## Requirement
Could you copy, exactly as written, every line from the first line of the records through the one containing "8 | EPI | material"?

Dataset content below:

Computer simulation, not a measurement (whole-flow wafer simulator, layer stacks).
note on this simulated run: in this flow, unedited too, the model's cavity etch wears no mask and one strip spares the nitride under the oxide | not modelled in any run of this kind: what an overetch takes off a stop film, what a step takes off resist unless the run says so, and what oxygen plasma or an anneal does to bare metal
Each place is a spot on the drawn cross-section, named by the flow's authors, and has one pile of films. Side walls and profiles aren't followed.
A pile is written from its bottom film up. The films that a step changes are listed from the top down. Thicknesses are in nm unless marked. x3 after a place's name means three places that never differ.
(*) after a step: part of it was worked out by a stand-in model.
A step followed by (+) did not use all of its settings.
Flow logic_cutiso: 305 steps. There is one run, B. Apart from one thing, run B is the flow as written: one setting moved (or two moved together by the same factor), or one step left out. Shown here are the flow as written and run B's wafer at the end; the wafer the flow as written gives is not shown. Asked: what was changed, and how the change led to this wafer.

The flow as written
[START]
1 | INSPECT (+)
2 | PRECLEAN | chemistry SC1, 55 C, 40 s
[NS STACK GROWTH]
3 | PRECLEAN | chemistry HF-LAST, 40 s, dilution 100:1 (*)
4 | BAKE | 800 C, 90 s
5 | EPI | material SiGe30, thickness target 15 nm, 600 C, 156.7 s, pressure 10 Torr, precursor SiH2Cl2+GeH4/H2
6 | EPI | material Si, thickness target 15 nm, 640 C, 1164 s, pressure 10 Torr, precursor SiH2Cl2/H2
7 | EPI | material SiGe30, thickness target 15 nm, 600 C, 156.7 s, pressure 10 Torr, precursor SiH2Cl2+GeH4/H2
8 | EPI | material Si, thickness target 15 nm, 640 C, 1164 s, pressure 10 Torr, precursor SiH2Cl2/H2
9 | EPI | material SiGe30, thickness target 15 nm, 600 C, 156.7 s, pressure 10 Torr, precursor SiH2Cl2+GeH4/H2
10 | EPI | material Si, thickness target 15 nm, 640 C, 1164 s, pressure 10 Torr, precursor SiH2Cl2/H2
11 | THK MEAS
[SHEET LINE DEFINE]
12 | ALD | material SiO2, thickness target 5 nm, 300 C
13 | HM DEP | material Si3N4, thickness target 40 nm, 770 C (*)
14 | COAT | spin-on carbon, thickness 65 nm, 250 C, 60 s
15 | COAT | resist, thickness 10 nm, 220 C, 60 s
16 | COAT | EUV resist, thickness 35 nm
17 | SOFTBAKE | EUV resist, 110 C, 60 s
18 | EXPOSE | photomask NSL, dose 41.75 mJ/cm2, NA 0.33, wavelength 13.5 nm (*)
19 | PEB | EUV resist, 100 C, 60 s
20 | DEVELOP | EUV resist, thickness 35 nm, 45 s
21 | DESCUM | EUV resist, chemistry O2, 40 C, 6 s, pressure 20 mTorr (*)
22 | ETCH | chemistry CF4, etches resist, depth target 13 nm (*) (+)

End of Dataset content.

## Task answer
Computer simulation, not a measurement (whole-flow wafer simulator, layer stacks).
note on this simulated run: in this flow, unedited too, the model's cavity etch wears no mask and one strip spares the nitride under the oxide | not modelled in any run of this kind: what an overetch takes off a stop film, what a step takes off resist unless the run says so, and what oxygen plasma or an anneal does to bare metal
Each place is a spot on the drawn cross-section, named by the flow's authors, and has one pile of films. Side walls and profiles aren't followed.
A pile is written from its bottom film up. The films that a step changes are listed from the top down. Thicknesses are in nm unless marked. x3 after a place's name means three places that never differ.
(*) after a step: part of it was worked out by a stand-in model.
A step followed by (+) did not use all of its settings.
Flow logic_cutiso: 305 steps. There is one run, B. Apart from one thing, run B is the flow as written: one setting moved (or two moved together by the same factor), or one step left out. Shown here are the flow as written and run B's wafer at the end; the wafer the flow as written gives is not shown. Asked: what was changed, and how the change led to this wafer.

The flow as written
[START]
1 | INSPECT (+)
2 | PRECLEAN | chemistry SC1, 55 C, 40 s
[NS STACK GROWTH]
3 | PRECLEAN | chemistry HF-LAST, 40 s, dilution 100:1 (*)
4 | BAKE | 800 C, 90 s
5 | EPI | material SiGe30, thickness target 15 nm, 600 C, 156.7 s, pressure 10 Torr, precursor SiH2Cl2+GeH4/H2
6 | EPI | material Si, thickness target 15 nm, 640 C, 1164 s, pressure 10 Torr, precursor SiH2Cl2/H2
7 | EPI | material SiGe30, thickness target 15 nm, 600 C, 156.7 s, pressure 10 Torr, precursor SiH2Cl2+GeH4/H2
8 | EPI | material Si, thickness target 15 nm, 640 C, 1164 s, pressure 10 Torr, precursor SiH2Cl2/H2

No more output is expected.